* Brief *
Start at the line below containing "L083 | day 6" and stop at the line containing "L089 | day 8". Repeat every line of that stretch exactly, and nothing outside it.

* Extracted records *
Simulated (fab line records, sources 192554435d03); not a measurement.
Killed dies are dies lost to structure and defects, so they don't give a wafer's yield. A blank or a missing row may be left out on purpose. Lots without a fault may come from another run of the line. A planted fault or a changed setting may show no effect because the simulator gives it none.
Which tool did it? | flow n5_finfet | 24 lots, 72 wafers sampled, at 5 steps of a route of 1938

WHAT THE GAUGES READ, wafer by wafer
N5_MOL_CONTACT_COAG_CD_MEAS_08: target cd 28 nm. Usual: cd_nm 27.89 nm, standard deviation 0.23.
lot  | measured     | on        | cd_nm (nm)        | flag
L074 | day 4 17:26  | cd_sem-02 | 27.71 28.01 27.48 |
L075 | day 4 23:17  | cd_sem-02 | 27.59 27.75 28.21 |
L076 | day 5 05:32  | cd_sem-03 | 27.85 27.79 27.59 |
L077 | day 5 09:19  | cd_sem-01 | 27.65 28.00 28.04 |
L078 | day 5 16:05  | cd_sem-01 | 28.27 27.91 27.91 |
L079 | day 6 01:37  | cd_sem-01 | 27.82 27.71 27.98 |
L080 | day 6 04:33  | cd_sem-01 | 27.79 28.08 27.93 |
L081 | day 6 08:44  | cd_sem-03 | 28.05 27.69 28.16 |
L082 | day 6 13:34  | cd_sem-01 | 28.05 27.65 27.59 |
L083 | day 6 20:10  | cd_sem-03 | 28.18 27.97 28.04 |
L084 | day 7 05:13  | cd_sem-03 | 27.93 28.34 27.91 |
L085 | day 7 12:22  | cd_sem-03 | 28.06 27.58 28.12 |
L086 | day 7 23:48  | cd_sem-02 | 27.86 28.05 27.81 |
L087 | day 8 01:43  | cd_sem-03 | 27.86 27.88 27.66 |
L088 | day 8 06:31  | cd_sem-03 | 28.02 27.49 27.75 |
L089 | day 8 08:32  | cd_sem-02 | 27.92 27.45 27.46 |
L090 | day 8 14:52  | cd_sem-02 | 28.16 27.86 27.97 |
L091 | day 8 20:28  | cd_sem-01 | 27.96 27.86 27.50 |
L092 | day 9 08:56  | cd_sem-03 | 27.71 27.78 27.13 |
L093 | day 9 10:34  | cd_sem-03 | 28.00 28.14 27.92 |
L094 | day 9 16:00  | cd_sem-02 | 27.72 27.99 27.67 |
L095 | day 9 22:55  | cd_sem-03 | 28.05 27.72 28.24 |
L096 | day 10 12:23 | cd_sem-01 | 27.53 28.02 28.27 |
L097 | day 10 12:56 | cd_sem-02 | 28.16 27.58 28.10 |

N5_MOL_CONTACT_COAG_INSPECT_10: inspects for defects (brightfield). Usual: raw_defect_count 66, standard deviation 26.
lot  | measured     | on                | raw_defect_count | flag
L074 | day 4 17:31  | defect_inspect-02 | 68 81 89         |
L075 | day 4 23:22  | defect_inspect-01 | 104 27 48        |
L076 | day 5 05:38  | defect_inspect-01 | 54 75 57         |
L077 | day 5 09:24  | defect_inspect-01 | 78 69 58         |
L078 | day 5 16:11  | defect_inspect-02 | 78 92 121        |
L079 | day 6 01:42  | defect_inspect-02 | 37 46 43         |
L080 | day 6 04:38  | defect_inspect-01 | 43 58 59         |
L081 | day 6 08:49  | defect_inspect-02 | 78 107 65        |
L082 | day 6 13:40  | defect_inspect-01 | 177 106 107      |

* Exercise response *
L083 | day 6 20:10  | cd_sem-03 | 28.18 27.97 28.04 |
L084 | day 7 05:13  | cd_sem-03 | 27.93 28.34 27.91 |
L085 | day 7 12:22  | cd_sem-03 | 28.06 27.58 28.12 |
L086 | day 7 23:48  | cd_sem-02 | 27.86 28.05 27.81 |
L087 | day 8 01:43  | cd_sem-03 | 27.86 27.88 27.66 |
L088 | day 8 06:31  | cd_sem-03 | 28.02 27.49 27.75 |
L089 | day 8 08:32  | cd_sem-02 | 27.92 27.45 27.46 |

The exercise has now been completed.